Activity: Only the lines from the top of the following listing through the line with "(*) after a" belong in your answer, exactly as written.

━━━━━ Dataset extract

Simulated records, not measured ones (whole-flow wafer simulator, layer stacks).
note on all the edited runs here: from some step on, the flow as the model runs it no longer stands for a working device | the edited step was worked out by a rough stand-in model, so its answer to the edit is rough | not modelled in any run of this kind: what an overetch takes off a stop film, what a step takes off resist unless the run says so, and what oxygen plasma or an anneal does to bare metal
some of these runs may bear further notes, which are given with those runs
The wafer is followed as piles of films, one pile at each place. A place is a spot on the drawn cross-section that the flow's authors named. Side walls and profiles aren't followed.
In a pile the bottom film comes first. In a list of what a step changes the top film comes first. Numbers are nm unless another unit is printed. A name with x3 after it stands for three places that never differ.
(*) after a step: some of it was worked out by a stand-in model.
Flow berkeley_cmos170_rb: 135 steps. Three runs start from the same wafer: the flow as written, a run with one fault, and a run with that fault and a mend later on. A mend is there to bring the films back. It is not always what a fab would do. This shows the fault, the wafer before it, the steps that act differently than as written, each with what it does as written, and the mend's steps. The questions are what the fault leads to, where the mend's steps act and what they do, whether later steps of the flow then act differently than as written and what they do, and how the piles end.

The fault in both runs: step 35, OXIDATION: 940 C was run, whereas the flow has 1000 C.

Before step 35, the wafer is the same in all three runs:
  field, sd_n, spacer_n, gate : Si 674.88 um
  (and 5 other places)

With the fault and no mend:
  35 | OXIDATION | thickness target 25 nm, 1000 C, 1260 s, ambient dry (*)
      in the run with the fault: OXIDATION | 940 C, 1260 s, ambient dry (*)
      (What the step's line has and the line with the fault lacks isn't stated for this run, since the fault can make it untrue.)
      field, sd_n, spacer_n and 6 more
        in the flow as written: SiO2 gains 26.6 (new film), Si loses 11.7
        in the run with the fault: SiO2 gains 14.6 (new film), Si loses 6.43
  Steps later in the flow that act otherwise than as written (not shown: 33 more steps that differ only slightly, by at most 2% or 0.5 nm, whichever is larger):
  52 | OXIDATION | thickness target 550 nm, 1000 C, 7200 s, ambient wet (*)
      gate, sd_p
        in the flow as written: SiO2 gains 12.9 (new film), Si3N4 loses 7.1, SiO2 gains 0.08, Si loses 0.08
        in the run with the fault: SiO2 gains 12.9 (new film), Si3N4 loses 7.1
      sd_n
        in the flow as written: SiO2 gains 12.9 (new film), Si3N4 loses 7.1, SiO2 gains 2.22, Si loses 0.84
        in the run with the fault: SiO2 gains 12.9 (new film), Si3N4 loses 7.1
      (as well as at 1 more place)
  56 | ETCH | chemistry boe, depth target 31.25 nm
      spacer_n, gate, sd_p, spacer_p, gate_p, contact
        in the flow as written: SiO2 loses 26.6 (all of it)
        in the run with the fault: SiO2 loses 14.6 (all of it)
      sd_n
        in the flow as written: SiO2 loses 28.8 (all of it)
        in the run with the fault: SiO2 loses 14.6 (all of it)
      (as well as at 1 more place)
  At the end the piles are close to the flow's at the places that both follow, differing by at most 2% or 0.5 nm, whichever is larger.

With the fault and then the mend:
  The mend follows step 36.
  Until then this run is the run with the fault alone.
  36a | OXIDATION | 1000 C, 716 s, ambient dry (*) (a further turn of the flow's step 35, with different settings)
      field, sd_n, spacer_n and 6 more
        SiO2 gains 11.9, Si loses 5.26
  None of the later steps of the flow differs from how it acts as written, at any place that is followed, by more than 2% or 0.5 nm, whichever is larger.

━━━━━━━━━━

Exercise output:
Simulated records, not measured ones (whole-flow wafer simulator, layer stacks).
note on all the edited runs here: from some step on, the flow as the model runs it no longer stands for a working device | the edited step was worked out by a rough stand-in model, so its answer to the edit is rough | not modelled in any run of this kind: what an overetch takes off a stop film, what a step takes off resist unless the run says so, and what oxygen plasma or an anneal does to bare metal
some of these runs may bear further notes, which are given with those runs
The wafer is followed as piles of films, one pile at each place. A place is a spot on the drawn cross-section that the flow's authors named. Side walls and profiles aren't followed.
In a pile the bottom film comes first. In a list of what a step changes the top film comes first. Numbers are nm unless another unit is printed. A name with x3 after it stands for three places that never differ.
(*) after a step: some of it was worked out by a stand-in model.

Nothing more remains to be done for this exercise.